[Start of section]

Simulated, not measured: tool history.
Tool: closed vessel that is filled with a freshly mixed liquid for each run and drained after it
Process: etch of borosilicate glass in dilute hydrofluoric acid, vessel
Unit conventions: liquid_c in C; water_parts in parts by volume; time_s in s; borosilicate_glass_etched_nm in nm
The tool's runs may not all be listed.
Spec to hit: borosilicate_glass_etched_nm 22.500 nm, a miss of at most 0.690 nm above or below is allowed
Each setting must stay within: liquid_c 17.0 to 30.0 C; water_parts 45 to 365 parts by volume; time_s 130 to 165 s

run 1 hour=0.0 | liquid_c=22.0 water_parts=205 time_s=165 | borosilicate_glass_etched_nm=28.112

[End of section]

Assignment: Your job is to print all of the material again, word for word.

Answer area:
Simulated, not measured: tool history.
Tool: closed vessel that is filled with a freshly mixed liquid for each run and drained after it
Process: etch of borosilicate glass in dilute hydrofluoric acid, vessel
Unit conventions: liquid_c in C; water_parts in parts by volume; time_s in s; borosilicate_glass_etched_nm in nm
The tool's runs may not all be listed.
Spec to hit: borosilicate_glass_etched_nm 22.500 nm, a miss of at most 0.690 nm above or below is allowed
Each setting must stay within: liquid_c 17.0 to 30.0 C; water_parts 45 to 365 parts by volume; time_s 130 to 165 s

run 1 hour=0.0 | liquid_c=22.0 water_parts=205 time_s=165 | borosilicate_glass_etched_nm=28.112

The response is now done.